Work order: The required output consists solely of the lines from the top of the listing through the line containing "Placed correctly: 0", transcribed exactly.

Given information:
▬▬▬▬▬▬

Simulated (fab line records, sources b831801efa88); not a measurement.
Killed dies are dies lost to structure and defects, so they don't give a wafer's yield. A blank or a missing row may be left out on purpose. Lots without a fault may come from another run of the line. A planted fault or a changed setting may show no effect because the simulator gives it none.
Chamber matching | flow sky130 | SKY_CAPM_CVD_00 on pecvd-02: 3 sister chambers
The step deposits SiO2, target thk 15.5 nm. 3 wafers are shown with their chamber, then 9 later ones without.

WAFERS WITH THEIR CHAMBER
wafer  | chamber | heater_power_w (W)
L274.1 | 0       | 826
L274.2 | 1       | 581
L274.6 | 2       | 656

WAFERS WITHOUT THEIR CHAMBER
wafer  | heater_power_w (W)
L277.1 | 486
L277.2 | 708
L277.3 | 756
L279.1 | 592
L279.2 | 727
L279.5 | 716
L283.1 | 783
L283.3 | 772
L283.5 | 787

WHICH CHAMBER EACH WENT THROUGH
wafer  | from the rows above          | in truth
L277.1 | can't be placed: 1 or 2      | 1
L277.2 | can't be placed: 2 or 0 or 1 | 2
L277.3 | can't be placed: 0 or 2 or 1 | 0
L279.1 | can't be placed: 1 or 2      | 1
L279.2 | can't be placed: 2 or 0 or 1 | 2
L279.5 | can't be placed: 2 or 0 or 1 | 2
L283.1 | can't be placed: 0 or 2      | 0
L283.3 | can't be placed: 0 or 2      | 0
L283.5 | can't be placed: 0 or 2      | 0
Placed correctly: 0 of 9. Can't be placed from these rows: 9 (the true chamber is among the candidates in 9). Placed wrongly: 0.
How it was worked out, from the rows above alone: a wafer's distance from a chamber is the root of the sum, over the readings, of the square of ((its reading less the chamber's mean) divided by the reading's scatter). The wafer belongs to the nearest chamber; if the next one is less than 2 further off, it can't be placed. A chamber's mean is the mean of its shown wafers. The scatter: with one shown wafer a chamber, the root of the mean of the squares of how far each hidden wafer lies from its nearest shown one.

▬▬▬▬▬▬

Reply:
Simulated (fab line records, sources b831801efa88); not a measurement.
Killed dies are dies lost to structure and defects, so they don't give a wafer's yield. A blank or a missing row may be left out on purpose. Lots without a fault may come from another run of the line. A planted fault or a changed setting may show no effect because the simulator gives it none.
Chamber matching | flow sky130 | SKY_CAPM_CVD_00 on pecvd-02: 3 sister chambers
The step deposits SiO2, target thk 15.5 nm. 3 wafers are shown with their chamber, then 9 later ones without.

WAFERS WITH THEIR CHAMBER
wafer  | chamber | heater_power_w (W)
L274.1 | 0       | 826
L274.2 | 1       | 581
L274.6 | 2       | 656

WAFERS WITHOUT THEIR CHAMBER
wafer  | heater_power_w (W)
L277.1 | 486
L277.2 | 708
L277.3 | 756
L279.1 | 592
L279.2 | 727
L279.5 | 716
L283.1 | 783
L283.3 | 772
L283.5 | 787

WHICH CHAMBER EACH WENT THROUGH
wafer  | from the rows above          | in truth
L277.1 | can't be placed: 1 or 2      | 1
L277.2 | can't be placed: 2 or 0 or 1 | 2
L277.3 | can't be placed: 0 or 2 or 1 | 0
L279.1 | can't be placed: 1 or 2      | 1
L279.2 | can't be placed: 2 or 0 or 1 | 2
L279.5 | can't be placed: 2 or 0 or 1 | 2
L283.1 | can't be placed: 0 or 2      | 0
L283.3 | can't be placed: 0 or 2      | 0
L283.5 | can't be placed: 0 or 2      | 0
Placed correctly: 0 of 9. Can't be placed from these rows: 9 (the true chamber is among the candidates in 9). Placed wrongly: 0.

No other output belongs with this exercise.